********

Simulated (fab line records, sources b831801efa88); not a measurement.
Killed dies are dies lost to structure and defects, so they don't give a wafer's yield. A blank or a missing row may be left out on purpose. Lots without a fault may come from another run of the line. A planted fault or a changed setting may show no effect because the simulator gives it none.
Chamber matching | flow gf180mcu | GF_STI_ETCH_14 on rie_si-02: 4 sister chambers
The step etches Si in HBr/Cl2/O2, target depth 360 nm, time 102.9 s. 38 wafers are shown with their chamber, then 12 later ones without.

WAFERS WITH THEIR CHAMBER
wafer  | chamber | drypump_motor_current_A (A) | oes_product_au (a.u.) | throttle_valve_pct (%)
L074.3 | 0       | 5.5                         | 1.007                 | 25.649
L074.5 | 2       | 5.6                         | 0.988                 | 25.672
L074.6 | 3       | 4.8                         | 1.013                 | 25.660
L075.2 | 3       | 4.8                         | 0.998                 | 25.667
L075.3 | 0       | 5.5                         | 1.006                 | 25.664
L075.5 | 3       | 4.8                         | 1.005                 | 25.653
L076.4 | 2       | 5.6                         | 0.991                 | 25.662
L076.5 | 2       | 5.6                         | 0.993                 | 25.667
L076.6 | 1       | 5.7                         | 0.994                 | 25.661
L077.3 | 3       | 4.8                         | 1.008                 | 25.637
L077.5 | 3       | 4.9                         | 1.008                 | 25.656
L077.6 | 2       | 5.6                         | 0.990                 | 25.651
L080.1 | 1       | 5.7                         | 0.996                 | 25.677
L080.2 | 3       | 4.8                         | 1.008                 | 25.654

********

→ **Task item**
The line containing "WAFERS WITH THEIR CHAMBER" marks the end: copy exactly every line from the top of the data above down to it, that line included.

→ **Exercise response**
Simulated (fab line records, sources b831801efa88); not a measurement.
Killed dies are dies lost to structure and defects, so they don't give a wafer's yield. A blank or a missing row may be left out on purpose. Lots without a fault may come from another run of the line. A planted fault or a changed setting may show no effect because the simulator gives it none.
Chamber matching | flow gf180mcu | GF_STI_ETCH_14 on rie_si-02: 4 sister chambers
The step etches Si in HBr/Cl2/O2, target depth 360 nm, time 102.9 s. 38 wafers are shown with their chamber, then 12 later ones without.

WAFERS WITH THEIR CHAMBER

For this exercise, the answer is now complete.